↓↓↓

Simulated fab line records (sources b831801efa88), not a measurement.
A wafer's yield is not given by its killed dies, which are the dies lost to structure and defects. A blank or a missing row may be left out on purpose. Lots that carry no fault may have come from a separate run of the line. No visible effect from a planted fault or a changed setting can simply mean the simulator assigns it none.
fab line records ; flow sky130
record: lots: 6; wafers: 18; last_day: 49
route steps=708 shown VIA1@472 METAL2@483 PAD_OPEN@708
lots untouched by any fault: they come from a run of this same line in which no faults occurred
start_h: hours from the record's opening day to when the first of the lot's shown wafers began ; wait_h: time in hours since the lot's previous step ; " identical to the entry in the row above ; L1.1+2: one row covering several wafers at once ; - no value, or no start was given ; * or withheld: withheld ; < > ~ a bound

↑↑↑

▶ **Work request**
Including any blank lines, repeat the data exactly.

▶ **Written response**
Simulated fab line records (sources b831801efa88), not a measurement.
A wafer's yield is not given by its killed dies, which are the dies lost to structure and defects. A blank or a missing row may be left out on purpose. Lots that carry no fault may have come from a separate run of the line. No visible effect from a planted fault or a changed setting can simply mean the simulator assigns it none.
fab line records ; flow sky130
record: lots: 6; wafers: 18; last_day: 49
route steps=708 shown VIA1@472 METAL2@483 PAD_OPEN@708
lots untouched by any fault: they come from a run of this same line in which no faults occurred
start_h: hours from the record's opening day to when the first of the lot's shown wafers began ; wait_h: time in hours since the lot's previous step ; " identical to the entry in the row above ; L1.1+2: one row covering several wafers at once ; - no value, or no start was given ; * or withheld: withheld ; < > ~ a bound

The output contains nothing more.